» **Exercise data**
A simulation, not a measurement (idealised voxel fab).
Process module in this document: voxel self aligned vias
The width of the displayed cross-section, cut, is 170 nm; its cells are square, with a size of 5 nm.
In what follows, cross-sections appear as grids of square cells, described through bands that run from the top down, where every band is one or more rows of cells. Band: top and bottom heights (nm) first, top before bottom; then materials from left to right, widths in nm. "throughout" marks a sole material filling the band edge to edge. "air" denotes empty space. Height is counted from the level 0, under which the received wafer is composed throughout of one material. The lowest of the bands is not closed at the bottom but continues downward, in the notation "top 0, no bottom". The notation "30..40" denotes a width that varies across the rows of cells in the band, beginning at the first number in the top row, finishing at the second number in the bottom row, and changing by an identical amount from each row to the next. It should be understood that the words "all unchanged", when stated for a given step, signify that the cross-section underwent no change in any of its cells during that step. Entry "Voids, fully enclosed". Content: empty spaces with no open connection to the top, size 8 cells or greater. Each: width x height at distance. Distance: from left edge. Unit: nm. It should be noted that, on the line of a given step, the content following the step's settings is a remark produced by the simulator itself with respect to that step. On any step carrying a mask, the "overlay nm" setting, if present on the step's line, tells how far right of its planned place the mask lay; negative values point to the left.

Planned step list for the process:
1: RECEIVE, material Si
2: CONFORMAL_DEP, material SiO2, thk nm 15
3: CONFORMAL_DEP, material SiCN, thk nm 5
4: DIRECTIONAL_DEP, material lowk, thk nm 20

» **Work instruction**
Go through the records and output them all, word for word.

» **Task result**
A simulation, not a measurement (idealised voxel fab).
Process module in this document: voxel self aligned vias
The width of the displayed cross-section, cut, is 170 nm; its cells are square, with a size of 5 nm.
In what follows, cross-sections appear as grids of square cells, described through bands that run from the top down, where every band is one or more rows of cells. Band: top and bottom heights (nm) first, top before bottom; then materials from left to right, widths in nm. "throughout" marks a sole material filling the band edge to edge. "air" denotes empty space. Height is counted from the level 0, under which the received wafer is composed throughout of one material. The lowest of the bands is not closed at the bottom but continues downward, in the notation "top 0, no bottom". The notation "30..40" denotes a width that varies across the rows of cells in the band, beginning at the first number in the top row, finishing at the second number in the bottom row, and changing by an identical amount from each row to the next. It should be understood that the words "all unchanged", when stated for a given step, signify that the cross-section underwent no change in any of its cells during that step. Entry "Voids, fully enclosed". Content: empty spaces with no open connection to the top, size 8 cells or greater. Each: width x height at distance. Distance: from left edge. Unit: nm. It should be noted that, on the line of a given step, the content following the step's settings is a remark produced by the simulator itself with respect to that step. On any step carrying a mask, the "overlay nm" setting, if present on the step's line, tells how far right of its planned place the mask lay; negative values point to the left.

Planned step list for the process:
1: RECEIVE, material Si
2: CONFORMAL_DEP, material SiO2, thk nm 15
3: CONFORMAL_DEP, material SiCN, thk nm 5
4: DIRECTIONAL_DEP, material lowk, thk nm 20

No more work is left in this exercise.